◆ Entries provided ◆
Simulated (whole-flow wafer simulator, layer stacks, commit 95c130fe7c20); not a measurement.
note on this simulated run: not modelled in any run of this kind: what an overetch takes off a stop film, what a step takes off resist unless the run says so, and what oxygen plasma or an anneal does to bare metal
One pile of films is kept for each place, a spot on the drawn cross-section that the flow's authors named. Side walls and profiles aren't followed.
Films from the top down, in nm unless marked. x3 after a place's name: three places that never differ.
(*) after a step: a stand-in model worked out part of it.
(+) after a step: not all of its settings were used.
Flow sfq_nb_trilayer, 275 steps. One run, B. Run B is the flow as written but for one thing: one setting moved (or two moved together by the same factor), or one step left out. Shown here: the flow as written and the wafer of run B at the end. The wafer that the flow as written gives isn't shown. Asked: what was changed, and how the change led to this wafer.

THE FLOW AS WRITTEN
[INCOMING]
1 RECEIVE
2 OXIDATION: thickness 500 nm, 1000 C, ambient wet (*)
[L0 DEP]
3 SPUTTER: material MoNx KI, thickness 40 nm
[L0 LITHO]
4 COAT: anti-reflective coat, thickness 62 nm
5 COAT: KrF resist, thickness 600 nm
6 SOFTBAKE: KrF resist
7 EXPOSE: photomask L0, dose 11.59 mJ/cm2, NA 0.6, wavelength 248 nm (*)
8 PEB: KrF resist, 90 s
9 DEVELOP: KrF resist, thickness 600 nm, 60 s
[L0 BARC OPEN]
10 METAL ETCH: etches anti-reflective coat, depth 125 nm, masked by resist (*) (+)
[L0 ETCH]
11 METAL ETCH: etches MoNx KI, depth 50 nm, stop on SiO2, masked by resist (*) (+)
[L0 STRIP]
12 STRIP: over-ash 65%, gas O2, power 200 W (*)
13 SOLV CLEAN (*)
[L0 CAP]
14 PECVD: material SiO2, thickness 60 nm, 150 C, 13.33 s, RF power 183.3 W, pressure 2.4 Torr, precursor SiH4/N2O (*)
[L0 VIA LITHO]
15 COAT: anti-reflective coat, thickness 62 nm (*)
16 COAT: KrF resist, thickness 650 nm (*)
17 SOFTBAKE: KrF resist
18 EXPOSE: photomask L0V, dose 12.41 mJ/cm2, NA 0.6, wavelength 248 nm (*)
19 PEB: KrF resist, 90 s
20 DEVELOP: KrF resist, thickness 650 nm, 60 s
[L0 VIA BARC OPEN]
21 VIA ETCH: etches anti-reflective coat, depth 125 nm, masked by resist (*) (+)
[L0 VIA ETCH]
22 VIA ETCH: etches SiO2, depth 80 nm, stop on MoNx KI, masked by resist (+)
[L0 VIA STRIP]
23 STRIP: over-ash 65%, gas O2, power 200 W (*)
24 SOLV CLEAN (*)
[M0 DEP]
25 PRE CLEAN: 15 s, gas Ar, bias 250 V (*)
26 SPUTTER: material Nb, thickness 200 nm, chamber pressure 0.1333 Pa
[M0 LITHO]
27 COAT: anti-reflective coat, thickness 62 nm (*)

◆ Task item ◆
Every line above from the line with "12 STRIP: over-ash" to the line with "17 SOFTBAKE: KrF resist", inclusive, must be returned exactly; no other line belongs in the reply.

◆ Task output ◆
12 STRIP: over-ash 65%, gas O2, power 200 W (*)
13 SOLV CLEAN (*)
[L0 CAP]
14 PECVD: material SiO2, thickness 60 nm, 150 C, 13.33 s, RF power 183.3 W, pressure 2.4 Torr, precursor SiH4/N2O (*)
[L0 VIA LITHO]
15 COAT: anti-reflective coat, thickness 62 nm (*)
16 COAT: KrF resist, thickness 650 nm (*)
17 SOFTBAKE: KrF resist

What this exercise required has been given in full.